*Brief*. Reproduce only the lines of the material below that start at the line containing "L087.1 overlay-02 - 291.39 0.1 10" and stop at the line containing "# step GF_POLY_GATE_ETCH_12". Keep both end lines.

*Available data*.
______________________________

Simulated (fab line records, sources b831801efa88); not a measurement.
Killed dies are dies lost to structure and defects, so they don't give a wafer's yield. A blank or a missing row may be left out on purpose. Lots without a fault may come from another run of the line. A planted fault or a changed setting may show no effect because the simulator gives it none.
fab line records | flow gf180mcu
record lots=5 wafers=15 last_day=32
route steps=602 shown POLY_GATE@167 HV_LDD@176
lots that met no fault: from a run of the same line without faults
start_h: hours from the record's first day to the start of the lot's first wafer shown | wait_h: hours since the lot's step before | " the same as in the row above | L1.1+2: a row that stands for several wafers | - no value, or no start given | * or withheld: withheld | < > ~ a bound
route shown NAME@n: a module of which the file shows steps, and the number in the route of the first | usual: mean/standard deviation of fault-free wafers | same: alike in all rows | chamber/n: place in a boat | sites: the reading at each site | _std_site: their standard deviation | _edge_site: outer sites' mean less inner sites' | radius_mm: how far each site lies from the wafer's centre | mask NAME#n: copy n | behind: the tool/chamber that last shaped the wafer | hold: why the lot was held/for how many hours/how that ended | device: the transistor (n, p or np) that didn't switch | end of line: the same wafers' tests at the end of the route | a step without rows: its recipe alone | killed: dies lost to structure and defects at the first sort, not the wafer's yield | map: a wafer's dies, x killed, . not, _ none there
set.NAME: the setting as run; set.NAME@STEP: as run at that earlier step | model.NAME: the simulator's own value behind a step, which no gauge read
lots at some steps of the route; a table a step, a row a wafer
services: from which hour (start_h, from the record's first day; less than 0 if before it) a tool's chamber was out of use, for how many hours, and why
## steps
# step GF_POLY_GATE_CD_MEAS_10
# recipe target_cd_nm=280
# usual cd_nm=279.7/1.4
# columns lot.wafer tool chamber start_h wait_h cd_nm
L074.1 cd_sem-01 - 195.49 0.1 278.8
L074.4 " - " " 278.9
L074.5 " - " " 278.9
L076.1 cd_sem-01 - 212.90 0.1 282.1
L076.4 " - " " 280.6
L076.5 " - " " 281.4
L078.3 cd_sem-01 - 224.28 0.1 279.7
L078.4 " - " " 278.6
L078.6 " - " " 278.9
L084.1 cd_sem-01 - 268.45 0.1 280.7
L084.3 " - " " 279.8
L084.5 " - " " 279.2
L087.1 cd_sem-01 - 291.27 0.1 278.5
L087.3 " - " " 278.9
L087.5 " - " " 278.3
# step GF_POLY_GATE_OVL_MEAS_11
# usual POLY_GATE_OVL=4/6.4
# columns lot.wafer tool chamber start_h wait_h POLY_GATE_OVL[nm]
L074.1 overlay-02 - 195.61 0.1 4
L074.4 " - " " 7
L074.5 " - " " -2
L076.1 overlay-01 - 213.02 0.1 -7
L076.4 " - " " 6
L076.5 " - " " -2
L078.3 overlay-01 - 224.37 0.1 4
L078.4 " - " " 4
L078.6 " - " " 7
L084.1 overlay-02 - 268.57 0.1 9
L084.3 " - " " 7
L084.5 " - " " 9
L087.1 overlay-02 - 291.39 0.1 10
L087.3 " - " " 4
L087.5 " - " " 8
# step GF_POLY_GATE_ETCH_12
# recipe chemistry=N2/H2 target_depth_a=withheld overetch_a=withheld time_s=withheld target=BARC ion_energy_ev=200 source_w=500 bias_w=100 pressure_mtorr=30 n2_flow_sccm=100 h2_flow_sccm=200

______________________________

*Your solution*.
L087.1 overlay-02 - 291.39 0.1 10
L087.3 " - " " 4
L087.5 " - " " 8
# step GF_POLY_GATE_ETCH_12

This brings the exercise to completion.